------ INFORMATION PROVIDED

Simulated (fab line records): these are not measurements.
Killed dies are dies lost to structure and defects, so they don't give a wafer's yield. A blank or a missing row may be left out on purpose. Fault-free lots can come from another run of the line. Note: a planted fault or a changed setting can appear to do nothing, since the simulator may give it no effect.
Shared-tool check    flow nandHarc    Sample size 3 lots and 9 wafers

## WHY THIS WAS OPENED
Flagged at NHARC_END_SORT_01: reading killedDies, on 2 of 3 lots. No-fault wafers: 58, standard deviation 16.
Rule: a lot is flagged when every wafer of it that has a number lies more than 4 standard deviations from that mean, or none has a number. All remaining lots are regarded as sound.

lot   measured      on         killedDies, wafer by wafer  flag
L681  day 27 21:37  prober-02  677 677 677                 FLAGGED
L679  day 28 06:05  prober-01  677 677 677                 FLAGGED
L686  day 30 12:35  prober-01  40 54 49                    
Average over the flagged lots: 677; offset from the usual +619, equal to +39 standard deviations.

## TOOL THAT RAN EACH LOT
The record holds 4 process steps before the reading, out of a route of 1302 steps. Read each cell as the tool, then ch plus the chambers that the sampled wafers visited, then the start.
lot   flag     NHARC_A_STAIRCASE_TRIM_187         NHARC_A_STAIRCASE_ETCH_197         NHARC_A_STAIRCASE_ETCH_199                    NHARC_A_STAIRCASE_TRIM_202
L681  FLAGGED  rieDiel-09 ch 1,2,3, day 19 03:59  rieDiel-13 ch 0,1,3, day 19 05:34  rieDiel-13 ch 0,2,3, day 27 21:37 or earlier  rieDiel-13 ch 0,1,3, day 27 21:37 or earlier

------------

§ **REQUIREMENT**
Line by line, transcribe all of the records exactly.

§ **ANSWER SPACE**
Simulated (fab line records): these are not measurements.
Killed dies are dies lost to structure and defects, so they don't give a wafer's yield. A blank or a missing row may be left out on purpose. Fault-free lots can come from another run of the line. Note: a planted fault or a changed setting can appear to do nothing, since the simulator may give it no effect.
Shared-tool check    flow nandHarc    Sample size 3 lots and 9 wafers

## WHY THIS WAS OPENED
Flagged at NHARC_END_SORT_01: reading killedDies, on 2 of 3 lots. No-fault wafers: 58, standard deviation 16.
Rule: a lot is flagged when every wafer of it that has a number lies more than 4 standard deviations from that mean, or none has a number. All remaining lots are regarded as sound.

lot   measured      on         killedDies, wafer by wafer  flag
L681  day 27 21:37  prober-02  677 677 677                 FLAGGED
L679  day 28 06:05  prober-01  677 677 677                 FLAGGED
L686  day 30 12:35  prober-01  40 54 49                    
Average over the flagged lots: 677; offset from the usual +619, equal to +39 standard deviations.

## TOOL THAT RAN EACH LOT
The record holds 4 process steps before the reading, out of a route of 1302 steps. Read each cell as the tool, then ch plus the chambers that the sampled wafers visited, then the start.
lot   flag     NHARC_A_STAIRCASE_TRIM_187         NHARC_A_STAIRCASE_ETCH_197         NHARC_A_STAIRCASE_ETCH_199                    NHARC_A_STAIRCASE_TRIM_202
L681  FLAGGED  rieDiel-09 ch 1,2,3, day 19 03:59  rieDiel-13 ch 0,1,3, day 19 05:34  rieDiel-13 ch 0,2,3, day 27 21:37 or earlier  rieDiel-13 ch 0,1,3, day 27 21:37 or earlier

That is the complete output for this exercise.